Work order:
Begin with the first line of the entries below and reproduce each line exactly, ending with the line that holds "run 19A day=4.933".

§
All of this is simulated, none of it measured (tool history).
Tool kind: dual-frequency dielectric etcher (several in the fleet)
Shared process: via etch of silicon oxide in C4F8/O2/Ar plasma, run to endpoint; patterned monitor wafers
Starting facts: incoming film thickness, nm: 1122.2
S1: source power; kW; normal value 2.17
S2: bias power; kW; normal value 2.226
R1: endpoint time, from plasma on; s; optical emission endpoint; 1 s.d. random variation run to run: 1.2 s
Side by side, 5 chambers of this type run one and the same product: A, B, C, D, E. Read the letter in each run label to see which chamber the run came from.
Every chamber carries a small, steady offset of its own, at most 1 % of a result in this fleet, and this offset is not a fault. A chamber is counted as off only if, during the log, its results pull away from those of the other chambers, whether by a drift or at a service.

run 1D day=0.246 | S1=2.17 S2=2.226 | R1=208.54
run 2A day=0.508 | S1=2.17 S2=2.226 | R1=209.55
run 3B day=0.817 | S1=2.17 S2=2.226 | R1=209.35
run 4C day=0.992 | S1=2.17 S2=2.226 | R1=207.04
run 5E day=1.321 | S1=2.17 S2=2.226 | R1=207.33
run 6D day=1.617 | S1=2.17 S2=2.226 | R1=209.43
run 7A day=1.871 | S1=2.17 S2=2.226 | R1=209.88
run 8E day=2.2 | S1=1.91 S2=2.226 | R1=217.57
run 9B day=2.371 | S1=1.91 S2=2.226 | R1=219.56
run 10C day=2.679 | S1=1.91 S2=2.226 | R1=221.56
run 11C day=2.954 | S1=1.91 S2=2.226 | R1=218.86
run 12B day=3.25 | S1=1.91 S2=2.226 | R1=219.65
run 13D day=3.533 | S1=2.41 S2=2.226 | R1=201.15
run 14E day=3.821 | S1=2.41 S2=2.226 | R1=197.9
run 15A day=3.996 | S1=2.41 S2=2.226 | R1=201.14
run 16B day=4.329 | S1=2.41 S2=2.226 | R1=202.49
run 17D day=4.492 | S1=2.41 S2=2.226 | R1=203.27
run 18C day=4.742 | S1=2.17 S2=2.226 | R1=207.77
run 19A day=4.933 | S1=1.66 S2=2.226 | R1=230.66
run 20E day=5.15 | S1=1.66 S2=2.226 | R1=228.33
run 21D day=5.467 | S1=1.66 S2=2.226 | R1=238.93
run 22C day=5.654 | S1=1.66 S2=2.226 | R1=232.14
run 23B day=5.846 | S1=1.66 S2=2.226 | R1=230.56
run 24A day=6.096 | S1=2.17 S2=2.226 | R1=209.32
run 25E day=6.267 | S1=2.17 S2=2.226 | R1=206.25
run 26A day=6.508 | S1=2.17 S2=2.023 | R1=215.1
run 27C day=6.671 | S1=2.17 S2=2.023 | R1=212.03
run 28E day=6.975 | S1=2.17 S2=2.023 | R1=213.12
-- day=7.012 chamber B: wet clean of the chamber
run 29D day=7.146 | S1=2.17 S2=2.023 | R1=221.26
§

Solution:
All of this is simulated, none of it measured (tool history).
Tool kind: dual-frequency dielectric etcher (several in the fleet)
Shared process: via etch of silicon oxide in C4F8/O2/Ar plasma, run to endpoint; patterned monitor wafers
Starting facts: incoming film thickness, nm: 1122.2
S1: source power; kW; normal value 2.17
S2: bias power; kW; normal value 2.226
R1: endpoint time, from plasma on; s; optical emission endpoint; 1 s.d. random variation run to run: 1.2 s
Side by side, 5 chambers of this type run one and the same product: A, B, C, D, E. Read the letter in each run label to see which chamber the run came from.
Every chamber carries a small, steady offset of its own, at most 1 % of a result in this fleet, and this offset is not a fault. A chamber is counted as off only if, during the log, its results pull away from those of the other chambers, whether by a drift or at a service.

run 1D day=0.246 | S1=2.17 S2=2.226 | R1=208.54
run 2A day=0.508 | S1=2.17 S2=2.226 | R1=209.55
run 3B day=0.817 | S1=2.17 S2=2.226 | R1=209.35
run 4C day=0.992 | S1=2.17 S2=2.226 | R1=207.04
run 5E day=1.321 | S1=2.17 S2=2.226 | R1=207.33
run 6D day=1.617 | S1=2.17 S2=2.226 | R1=209.43
run 7A day=1.871 | S1=2.17 S2=2.226 | R1=209.88
run 8E day=2.2 | S1=1.91 S2=2.226 | R1=217.57
run 9B day=2.371 | S1=1.91 S2=2.226 | R1=219.56
run 10C day=2.679 | S1=1.91 S2=2.226 | R1=221.56
run 11C day=2.954 | S1=1.91 S2=2.226 | R1=218.86
run 12B day=3.25 | S1=1.91 S2=2.226 | R1=219.65
run 13D day=3.533 | S1=2.41 S2=2.226 | R1=201.15
run 14E day=3.821 | S1=2.41 S2=2.226 | R1=197.9
run 15A day=3.996 | S1=2.41 S2=2.226 | R1=201.14
run 16B day=4.329 | S1=2.41 S2=2.226 | R1=202.49
run 17D day=4.492 | S1=2.41 S2=2.226 | R1=203.27
run 18C day=4.742 | S1=2.17 S2=2.226 | R1=207.77
run 19A day=4.933 | S1=1.66 S2=2.226 | R1=230.66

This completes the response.